The data.
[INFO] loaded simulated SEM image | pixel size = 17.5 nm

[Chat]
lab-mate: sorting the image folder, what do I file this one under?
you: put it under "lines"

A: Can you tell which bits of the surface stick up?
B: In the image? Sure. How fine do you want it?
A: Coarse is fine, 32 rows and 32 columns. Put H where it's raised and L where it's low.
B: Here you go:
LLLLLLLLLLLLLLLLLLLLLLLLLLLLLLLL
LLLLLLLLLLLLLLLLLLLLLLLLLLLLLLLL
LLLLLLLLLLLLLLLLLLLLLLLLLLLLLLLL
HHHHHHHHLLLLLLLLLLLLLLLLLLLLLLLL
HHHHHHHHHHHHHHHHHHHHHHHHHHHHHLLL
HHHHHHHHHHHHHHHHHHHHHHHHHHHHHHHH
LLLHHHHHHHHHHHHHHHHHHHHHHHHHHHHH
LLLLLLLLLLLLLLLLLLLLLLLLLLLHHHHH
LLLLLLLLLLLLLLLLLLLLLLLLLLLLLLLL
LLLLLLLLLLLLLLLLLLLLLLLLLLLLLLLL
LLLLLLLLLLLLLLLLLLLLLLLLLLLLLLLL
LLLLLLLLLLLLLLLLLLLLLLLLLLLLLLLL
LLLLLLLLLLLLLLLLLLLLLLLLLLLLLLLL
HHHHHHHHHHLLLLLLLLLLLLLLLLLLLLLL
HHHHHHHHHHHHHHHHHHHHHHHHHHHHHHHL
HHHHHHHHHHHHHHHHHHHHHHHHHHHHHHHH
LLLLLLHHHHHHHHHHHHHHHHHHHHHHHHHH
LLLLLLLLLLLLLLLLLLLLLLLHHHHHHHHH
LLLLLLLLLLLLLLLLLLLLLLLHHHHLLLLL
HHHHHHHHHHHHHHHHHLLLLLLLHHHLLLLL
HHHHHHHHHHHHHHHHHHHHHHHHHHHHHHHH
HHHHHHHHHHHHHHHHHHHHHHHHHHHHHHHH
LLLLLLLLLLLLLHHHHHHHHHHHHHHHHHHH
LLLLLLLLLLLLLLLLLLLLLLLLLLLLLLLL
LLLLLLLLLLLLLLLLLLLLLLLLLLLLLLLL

Work request.
Output the listing verbatim through the "B: In the image?" line.

Answer area.
[INFO] loaded simulated SEM image | pixel size = 17.5 nm

[Chat]
lab-mate: sorting the image folder, what do I file this one under?
you: put it under "lines"

A: Can you tell which bits of the surface stick up?
B: In the image? Sure. How fine do you want it?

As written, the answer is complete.